■ Work item
Repeat each entry below exactly as it stands.

_ _ _

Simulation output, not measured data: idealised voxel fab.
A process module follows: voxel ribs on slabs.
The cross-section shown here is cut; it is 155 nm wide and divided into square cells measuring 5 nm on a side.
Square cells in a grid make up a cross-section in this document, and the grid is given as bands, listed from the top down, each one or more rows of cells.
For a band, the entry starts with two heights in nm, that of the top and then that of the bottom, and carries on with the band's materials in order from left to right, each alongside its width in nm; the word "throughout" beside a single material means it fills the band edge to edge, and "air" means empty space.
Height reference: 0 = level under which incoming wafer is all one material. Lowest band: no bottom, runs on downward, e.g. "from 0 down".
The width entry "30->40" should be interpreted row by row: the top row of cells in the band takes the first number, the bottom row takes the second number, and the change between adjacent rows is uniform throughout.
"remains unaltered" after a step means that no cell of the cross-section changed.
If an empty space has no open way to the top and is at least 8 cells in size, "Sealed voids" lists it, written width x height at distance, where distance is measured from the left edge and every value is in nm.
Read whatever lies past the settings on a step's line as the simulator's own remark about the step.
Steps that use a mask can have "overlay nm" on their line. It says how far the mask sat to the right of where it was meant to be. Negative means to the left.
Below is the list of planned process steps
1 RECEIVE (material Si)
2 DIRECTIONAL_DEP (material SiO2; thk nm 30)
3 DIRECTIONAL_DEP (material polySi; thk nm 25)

_ _ _

■ Task result
Simulation output, not measured data: idealised voxel fab.
A process module follows: voxel ribs on slabs.
The cross-section shown here is cut; it is 155 nm wide and divided into square cells measuring 5 nm on a side.
Square cells in a grid make up a cross-section in this document, and the grid is given as bands, listed from the top down, each one or more rows of cells.
For a band, the entry starts with two heights in nm, that of the top and then that of the bottom, and carries on with the band's materials in order from left to right, each alongside its width in nm; the word "throughout" beside a single material means it fills the band edge to edge, and "air" means empty space.
Height reference: 0 = level under which incoming wafer is all one material. Lowest band: no bottom, runs on downward, e.g. "from 0 down".
The width entry "30->40" should be interpreted row by row: the top row of cells in the band takes the first number, the bottom row takes the second number, and the change between adjacent rows is uniform throughout.
"remains unaltered" after a step means that no cell of the cross-section changed.
If an empty space has no open way to the top and is at least 8 cells in size, "Sealed voids" lists it, written width x height at distance, where distance is measured from the left edge and every value is in nm.
Read whatever lies past the settings on a step's line as the simulator's own remark about the step.
Steps that use a mask can have "overlay nm" on their line. It says how far the mask sat to the right of where it was meant to be. Negative means to the left.
Below is the list of planned process steps
1 RECEIVE (material Si)
2 DIRECTIONAL_DEP (material SiO2; thk nm 30)
3 DIRECTIONAL_DEP (material polySi; thk nm 25)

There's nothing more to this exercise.